(Beginning of EXTRACTED ENTRIES)

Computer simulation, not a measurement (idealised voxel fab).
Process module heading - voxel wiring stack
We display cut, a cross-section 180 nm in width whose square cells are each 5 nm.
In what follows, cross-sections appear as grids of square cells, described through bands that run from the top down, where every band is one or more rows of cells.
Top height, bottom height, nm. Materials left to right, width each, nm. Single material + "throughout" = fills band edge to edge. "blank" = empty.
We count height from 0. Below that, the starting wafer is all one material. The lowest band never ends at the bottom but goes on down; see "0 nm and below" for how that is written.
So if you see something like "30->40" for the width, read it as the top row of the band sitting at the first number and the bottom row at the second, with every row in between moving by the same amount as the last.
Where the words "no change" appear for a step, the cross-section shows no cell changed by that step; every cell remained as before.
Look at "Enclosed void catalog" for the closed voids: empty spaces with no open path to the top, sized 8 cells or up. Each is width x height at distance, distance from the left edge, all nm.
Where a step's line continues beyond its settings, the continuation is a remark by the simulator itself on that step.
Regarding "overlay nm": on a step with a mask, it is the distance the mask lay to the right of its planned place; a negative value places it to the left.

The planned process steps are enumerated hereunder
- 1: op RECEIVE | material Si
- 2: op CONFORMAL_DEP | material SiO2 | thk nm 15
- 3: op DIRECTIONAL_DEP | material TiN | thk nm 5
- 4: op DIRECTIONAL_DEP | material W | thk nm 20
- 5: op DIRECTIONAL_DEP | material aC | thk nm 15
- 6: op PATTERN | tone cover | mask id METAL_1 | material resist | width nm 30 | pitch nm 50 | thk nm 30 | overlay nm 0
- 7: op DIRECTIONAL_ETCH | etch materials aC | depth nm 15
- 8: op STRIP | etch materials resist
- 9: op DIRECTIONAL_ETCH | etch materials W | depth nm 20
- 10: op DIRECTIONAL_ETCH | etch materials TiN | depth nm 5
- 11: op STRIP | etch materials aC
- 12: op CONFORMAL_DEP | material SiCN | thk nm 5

(End of EXTRACTED ENTRIES)

*WORK ITEM*.
Print, exactly as written, the first line of the records above and each line after it until the line with "Where a step's", which is printed too.

*WRITTEN SOLUTION*.
Computer simulation, not a measurement (idealised voxel fab).
Process module heading - voxel wiring stack
We display cut, a cross-section 180 nm in width whose square cells are each 5 nm.
In what follows, cross-sections appear as grids of square cells, described through bands that run from the top down, where every band is one or more rows of cells.
Top height, bottom height, nm. Materials left to right, width each, nm. Single material + "throughout" = fills band edge to edge. "blank" = empty.
We count height from 0. Below that, the starting wafer is all one material. The lowest band never ends at the bottom but goes on down; see "0 nm and below" for how that is written.
So if you see something like "30->40" for the width, read it as the top row of the band sitting at the first number and the bottom row at the second, with every row in between moving by the same amount as the last.
Where the words "no change" appear for a step, the cross-section shows no cell changed by that step; every cell remained as before.
Look at "Enclosed void catalog" for the closed voids: empty spaces with no open path to the top, sized 8 cells or up. Each is width x height at distance, distance from the left edge, all nm.
Where a step's line continues beyond its settings, the continuation is a remark by the simulator itself on that step.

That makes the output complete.